··· GIVEN DATA ···

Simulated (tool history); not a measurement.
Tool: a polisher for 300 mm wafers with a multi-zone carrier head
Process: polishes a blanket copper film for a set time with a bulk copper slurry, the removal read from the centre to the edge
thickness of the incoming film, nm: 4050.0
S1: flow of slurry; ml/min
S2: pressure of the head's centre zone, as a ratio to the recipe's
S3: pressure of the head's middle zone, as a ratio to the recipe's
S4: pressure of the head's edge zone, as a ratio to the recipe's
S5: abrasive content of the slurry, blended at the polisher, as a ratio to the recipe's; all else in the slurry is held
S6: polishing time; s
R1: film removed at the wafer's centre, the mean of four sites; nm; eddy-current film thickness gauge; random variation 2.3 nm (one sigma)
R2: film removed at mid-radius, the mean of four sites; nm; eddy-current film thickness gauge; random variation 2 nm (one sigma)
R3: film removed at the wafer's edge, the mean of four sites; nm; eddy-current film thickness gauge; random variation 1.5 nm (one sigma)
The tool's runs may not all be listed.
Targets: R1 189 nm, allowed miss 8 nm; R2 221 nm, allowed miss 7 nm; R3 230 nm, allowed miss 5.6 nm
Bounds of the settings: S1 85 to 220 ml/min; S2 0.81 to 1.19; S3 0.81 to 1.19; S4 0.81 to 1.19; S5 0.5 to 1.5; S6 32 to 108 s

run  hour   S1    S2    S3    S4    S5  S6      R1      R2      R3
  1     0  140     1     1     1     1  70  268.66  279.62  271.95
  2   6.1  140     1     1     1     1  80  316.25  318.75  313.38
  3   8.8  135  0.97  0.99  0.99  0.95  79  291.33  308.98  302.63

···

ACTIVITY: Set all of the data down again exactly.

ANSWER AREA:
Simulated (tool history); not a measurement.
Tool: a polisher for 300 mm wafers with a multi-zone carrier head
Process: polishes a blanket copper film for a set time with a bulk copper slurry, the removal read from the centre to the edge
thickness of the incoming film, nm: 4050.0
S1: flow of slurry; ml/min
S2: pressure of the head's centre zone, as a ratio to the recipe's
S3: pressure of the head's middle zone, as a ratio to the recipe's
S4: pressure of the head's edge zone, as a ratio to the recipe's
S5: abrasive content of the slurry, blended at the polisher, as a ratio to the recipe's; all else in the slurry is held
S6: polishing time; s
R1: film removed at the wafer's centre, the mean of four sites; nm; eddy-current film thickness gauge; random variation 2.3 nm (one sigma)
R2: film removed at mid-radius, the mean of four sites; nm; eddy-current film thickness gauge; random variation 2 nm (one sigma)
R3: film removed at the wafer's edge, the mean of four sites; nm; eddy-current film thickness gauge; random variation 1.5 nm (one sigma)
The tool's runs may not all be listed.
Targets: R1 189 nm, allowed miss 8 nm; R2 221 nm, allowed miss 7 nm; R3 230 nm, allowed miss 5.6 nm
Bounds of the settings: S1 85 to 220 ml/min; S2 0.81 to 1.19; S3 0.81 to 1.19; S4 0.81 to 1.19; S5 0.5 to 1.5; S6 32 to 108 s

run  hour   S1    S2    S3    S4    S5  S6      R1      R2      R3
  1     0  140     1     1     1     1  70  268.66  279.62  271.95
  2   6.1  140     1     1     1     1  80  316.25  318.75  313.38
  3   8.8  135  0.97  0.99  0.99  0.95  79  291.33  308.98  302.63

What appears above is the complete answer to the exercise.